▸ **ACTION ITEM**:
Copy out the entries that follow. Leave none out.

** Opening SUPPLIED INFORMATION block **

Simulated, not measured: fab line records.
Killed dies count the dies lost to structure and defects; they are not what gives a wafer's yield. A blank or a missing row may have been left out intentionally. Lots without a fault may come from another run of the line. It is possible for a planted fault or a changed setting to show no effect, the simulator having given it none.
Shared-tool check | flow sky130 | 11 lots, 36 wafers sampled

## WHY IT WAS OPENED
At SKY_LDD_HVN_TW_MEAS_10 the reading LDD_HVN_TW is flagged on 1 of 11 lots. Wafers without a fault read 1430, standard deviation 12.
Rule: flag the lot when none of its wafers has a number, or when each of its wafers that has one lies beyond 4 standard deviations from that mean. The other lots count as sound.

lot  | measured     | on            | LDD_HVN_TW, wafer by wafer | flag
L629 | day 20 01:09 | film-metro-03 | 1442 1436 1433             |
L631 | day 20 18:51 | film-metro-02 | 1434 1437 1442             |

** Closing SUPPLIED INFORMATION block **

▸ **ANSWER AREA**:
Simulated, not measured: fab line records.
Killed dies count the dies lost to structure and defects; they are not what gives a wafer's yield. A blank or a missing row may have been left out intentionally. Lots without a fault may come from another run of the line. It is possible for a planted fault or a changed setting to show no effect, the simulator having given it none.
Shared-tool check | flow sky130 | 11 lots, 36 wafers sampled

## WHY IT WAS OPENED
At SKY_LDD_HVN_TW_MEAS_10 the reading LDD_HVN_TW is flagged on 1 of 11 lots. Wafers without a fault read 1430, standard deviation 12.
Rule: flag the lot when none of its wafers has a number, or when each of its wafers that has one lies beyond 4 standard deviations from that mean. The other lots count as sound.

lot  | measured     | on            | LDD_HVN_TW, wafer by wafer | flag
L629 | day 20 01:09 | film-metro-03 | 1442 1436 1433             |
L631 | day 20 18:51 | film-metro-02 | 1434 1437 1442             |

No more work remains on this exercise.